Required action —
Write out every line below with no difference at all.

Data section —

════════════════════

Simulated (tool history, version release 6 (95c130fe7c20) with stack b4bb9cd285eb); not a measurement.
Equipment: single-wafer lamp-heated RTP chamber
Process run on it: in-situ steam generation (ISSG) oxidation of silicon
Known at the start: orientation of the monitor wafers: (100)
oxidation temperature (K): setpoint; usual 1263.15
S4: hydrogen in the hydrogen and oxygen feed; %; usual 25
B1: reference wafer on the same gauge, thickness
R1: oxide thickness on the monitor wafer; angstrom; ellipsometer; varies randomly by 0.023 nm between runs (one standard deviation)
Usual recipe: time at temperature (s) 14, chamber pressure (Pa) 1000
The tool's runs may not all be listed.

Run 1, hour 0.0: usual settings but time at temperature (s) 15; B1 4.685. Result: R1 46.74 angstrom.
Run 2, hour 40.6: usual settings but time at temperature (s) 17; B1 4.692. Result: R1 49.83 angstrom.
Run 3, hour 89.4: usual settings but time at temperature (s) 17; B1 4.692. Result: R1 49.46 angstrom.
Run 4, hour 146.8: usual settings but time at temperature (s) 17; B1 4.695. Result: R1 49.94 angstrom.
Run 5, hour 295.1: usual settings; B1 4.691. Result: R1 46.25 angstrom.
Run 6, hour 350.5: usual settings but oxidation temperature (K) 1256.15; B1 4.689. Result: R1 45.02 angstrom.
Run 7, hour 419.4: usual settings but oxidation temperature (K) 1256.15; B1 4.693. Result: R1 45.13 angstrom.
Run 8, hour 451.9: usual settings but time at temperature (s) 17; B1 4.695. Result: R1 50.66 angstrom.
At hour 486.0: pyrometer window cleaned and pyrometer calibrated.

════════════════════

Task response —
Simulated (tool history, version release 6 (95c130fe7c20) with stack b4bb9cd285eb); not a measurement.
Equipment: single-wafer lamp-heated RTP chamber
Process run on it: in-situ steam generation (ISSG) oxidation of silicon
Known at the start: orientation of the monitor wafers: (100)
oxidation temperature (K): setpoint; usual 1263.15
S4: hydrogen in the hydrogen and oxygen feed; %; usual 25
B1: reference wafer on the same gauge, thickness
R1: oxide thickness on the monitor wafer; angstrom; ellipsometer; varies randomly by 0.023 nm between runs (one standard deviation)
Usual recipe: time at temperature (s) 14, chamber pressure (Pa) 1000
The tool's runs may not all be listed.

Run 1, hour 0.0: usual settings but time at temperature (s) 15; B1 4.685. Result: R1 46.74 angstrom.
Run 2, hour 40.6: usual settings but time at temperature (s) 17; B1 4.692. Result: R1 49.83 angstrom.
Run 3, hour 89.4: usual settings but time at temperature (s) 17; B1 4.692. Result: R1 49.46 angstrom.
Run 4, hour 146.8: usual settings but time at temperature (s) 17; B1 4.695. Result: R1 49.94 angstrom.
Run 5, hour 295.1: usual settings; B1 4.691. Result: R1 46.25 angstrom.
Run 6, hour 350.5: usual settings but oxidation temperature (K) 1256.15; B1 4.689. Result: R1 45.02 angstrom.
Run 7, hour 419.4: usual settings but oxidation temperature (K) 1256.15; B1 4.693. Result: R1 45.13 angstrom.
Run 8, hour 451.9: usual settings but time at temperature (s) 17; B1 4.695. Result: R1 50.66 angstrom.
At hour 486.0: pyrometer window cleaned and pyrometer calibrated.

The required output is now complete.